### DATA UNDER STUDY
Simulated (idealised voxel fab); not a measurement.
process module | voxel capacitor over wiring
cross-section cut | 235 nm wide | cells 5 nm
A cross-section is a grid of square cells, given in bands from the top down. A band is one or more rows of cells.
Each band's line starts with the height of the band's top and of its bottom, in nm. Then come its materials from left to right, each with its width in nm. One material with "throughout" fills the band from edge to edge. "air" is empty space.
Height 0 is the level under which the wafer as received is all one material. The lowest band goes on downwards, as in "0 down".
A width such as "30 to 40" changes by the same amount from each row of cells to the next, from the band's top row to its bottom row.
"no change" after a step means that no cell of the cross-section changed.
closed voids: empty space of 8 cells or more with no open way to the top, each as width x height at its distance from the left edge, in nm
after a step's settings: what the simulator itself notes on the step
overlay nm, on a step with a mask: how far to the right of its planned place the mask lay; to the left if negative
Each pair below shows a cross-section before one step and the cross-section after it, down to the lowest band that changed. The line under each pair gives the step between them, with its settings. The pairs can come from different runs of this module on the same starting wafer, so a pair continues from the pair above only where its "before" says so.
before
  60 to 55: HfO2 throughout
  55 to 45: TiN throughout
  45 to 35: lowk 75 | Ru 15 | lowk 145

### REQUIREMENT
Every line of the data above should be reproduced word for word.

### EXERCISE OUTPUT
Simulated (idealised voxel fab); not a measurement.
process module | voxel capacitor over wiring
cross-section cut | 235 nm wide | cells 5 nm
A cross-section is a grid of square cells, given in bands from the top down. A band is one or more rows of cells.
Each band's line starts with the height of the band's top and of its bottom, in nm. Then come its materials from left to right, each with its width in nm. One material with "throughout" fills the band from edge to edge. "air" is empty space.
Height 0 is the level under which the wafer as received is all one material. The lowest band goes on downwards, as in "0 down".
A width such as "30 to 40" changes by the same amount from each row of cells to the next, from the band's top row to its bottom row.
"no change" after a step means that no cell of the cross-section changed.
closed voids: empty space of 8 cells or more with no open way to the top, each as width x height at its distance from the left edge, in nm
after a step's settings: what the simulator itself notes on the step
overlay nm, on a step with a mask: how far to the right of its planned place the mask lay; to the left if negative
Each pair below shows a cross-section before one step and the cross-section after it, down to the lowest band that changed. The line under each pair gives the step between them, with its settings. The pairs can come from different runs of this module on the same starting wafer, so a pair continues from the pair above only where its "before" says so.
before
  60 to 55: HfO2 throughout
  55 to 45: TiN throughout
  45 to 35: lowk 75 | Ru 15 | lowk 145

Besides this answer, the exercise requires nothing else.